--- Data extract Enclosed Below ---
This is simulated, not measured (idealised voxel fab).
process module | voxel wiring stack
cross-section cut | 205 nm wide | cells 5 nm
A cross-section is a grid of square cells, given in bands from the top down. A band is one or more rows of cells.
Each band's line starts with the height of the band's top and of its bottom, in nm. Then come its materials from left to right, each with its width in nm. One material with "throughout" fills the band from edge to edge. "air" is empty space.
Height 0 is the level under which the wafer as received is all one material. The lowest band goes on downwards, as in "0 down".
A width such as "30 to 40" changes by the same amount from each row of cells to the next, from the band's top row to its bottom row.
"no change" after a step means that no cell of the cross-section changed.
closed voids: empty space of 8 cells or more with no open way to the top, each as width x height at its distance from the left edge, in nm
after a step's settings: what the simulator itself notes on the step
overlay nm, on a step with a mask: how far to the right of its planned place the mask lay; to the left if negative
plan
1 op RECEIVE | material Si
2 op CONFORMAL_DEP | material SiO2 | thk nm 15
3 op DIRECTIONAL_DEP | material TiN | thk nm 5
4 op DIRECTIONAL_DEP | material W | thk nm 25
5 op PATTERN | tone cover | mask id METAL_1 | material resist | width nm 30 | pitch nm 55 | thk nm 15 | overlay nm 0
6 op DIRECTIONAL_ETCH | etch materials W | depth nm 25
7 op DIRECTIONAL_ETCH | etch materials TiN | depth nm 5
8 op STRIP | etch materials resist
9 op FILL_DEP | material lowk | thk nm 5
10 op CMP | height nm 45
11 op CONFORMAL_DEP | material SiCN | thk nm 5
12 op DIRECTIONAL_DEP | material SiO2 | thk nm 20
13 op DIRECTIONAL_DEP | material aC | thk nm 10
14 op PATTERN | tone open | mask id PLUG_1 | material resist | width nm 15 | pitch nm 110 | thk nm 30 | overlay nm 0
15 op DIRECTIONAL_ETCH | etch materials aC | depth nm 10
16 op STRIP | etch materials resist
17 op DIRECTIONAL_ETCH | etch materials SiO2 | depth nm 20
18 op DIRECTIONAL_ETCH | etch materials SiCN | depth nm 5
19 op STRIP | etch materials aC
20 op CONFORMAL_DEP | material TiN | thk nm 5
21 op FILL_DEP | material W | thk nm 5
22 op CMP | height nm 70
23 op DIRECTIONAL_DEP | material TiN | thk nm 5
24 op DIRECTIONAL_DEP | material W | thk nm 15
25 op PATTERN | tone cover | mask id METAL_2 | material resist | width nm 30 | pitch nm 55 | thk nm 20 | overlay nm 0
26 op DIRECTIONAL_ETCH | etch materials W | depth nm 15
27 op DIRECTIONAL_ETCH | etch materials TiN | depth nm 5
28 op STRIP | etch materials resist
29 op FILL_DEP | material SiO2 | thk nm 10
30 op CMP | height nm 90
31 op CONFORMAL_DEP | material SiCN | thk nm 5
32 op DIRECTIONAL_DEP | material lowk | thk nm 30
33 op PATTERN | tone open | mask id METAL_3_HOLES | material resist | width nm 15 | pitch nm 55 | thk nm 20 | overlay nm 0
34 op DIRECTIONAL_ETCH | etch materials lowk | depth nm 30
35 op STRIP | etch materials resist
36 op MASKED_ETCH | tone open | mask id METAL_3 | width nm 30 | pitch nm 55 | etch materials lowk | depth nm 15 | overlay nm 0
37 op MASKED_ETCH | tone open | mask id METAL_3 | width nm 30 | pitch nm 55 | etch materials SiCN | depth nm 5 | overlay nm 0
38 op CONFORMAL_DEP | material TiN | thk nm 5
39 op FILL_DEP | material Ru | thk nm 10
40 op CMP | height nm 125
--- End of Enclosed Data extract ---

§ Action item:
Return, unchanged, the run of lines above that opens with the line containing "Height 0 is" and closes with the line containing "31 op CONFORMAL_DEP". Include both.

§ Your response:
Height 0 is the level under which the wafer as received is all one material. The lowest band goes on downwards, as in "0 down".
A width such as "30 to 40" changes by the same amount from each row of cells to the next, from the band's top row to its bottom row.
"no change" after a step means that no cell of the cross-section changed.
closed voids: empty space of 8 cells or more with no open way to the top, each as width x height at its distance from the left edge, in nm
after a step's settings: what the simulator itself notes on the step
overlay nm, on a step with a mask: how far to the right of its planned place the mask lay; to the left if negative
plan
1 op RECEIVE | material Si
2 op CONFORMAL_DEP | material SiO2 | thk nm 15
3 op DIRECTIONAL_DEP | material TiN | thk nm 5
4 op DIRECTIONAL_DEP | material W | thk nm 25
5 op PATTERN | tone cover | mask id METAL_1 | material resist | width nm 30 | pitch nm 55 | thk nm 15 | overlay nm 0
6 op DIRECTIONAL_ETCH | etch materials W | depth nm 25
7 op DIRECTIONAL_ETCH | etch materials TiN | depth nm 5
8 op STRIP | etch materials resist
9 op FILL_DEP | material lowk | thk nm 5
10 op CMP | height nm 45
11 op CONFORMAL_DEP | material SiCN | thk nm 5
12 op DIRECTIONAL_DEP | material SiO2 | thk nm 20
13 op DIRECTIONAL_DEP | material aC | thk nm 10
14 op PATTERN | tone open | mask id PLUG_1 | material resist | width nm 15 | pitch nm 110 | thk nm 30 | overlay nm 0
15 op DIRECTIONAL_ETCH | etch materials aC | depth nm 10
16 op STRIP | etch materials resist
17 op DIRECTIONAL_ETCH | etch materials SiO2 | depth nm 20
18 op DIRECTIONAL_ETCH | etch materials SiCN | depth nm 5
19 op STRIP | etch materials aC
20 op CONFORMAL_DEP | material TiN | thk nm 5
21 op FILL_DEP | material W | thk nm 5
22 op CMP | height nm 70
23 op DIRECTIONAL_DEP | material TiN | thk nm 5
24 op DIRECTIONAL_DEP | material W | thk nm 15
25 op PATTERN | tone cover | mask id METAL_2 | material resist | width nm 30 | pitch nm 55 | thk nm 20 | overlay nm 0
26 op DIRECTIONAL_ETCH | etch materials W | depth nm 15
27 op DIRECTIONAL_ETCH | etch materials TiN | depth nm 5
28 op STRIP | etch materials resist
29 op FILL_DEP | material SiO2 | thk nm 10
30 op CMP | height nm 90
31 op CONFORMAL_DEP | material SiCN | thk nm 5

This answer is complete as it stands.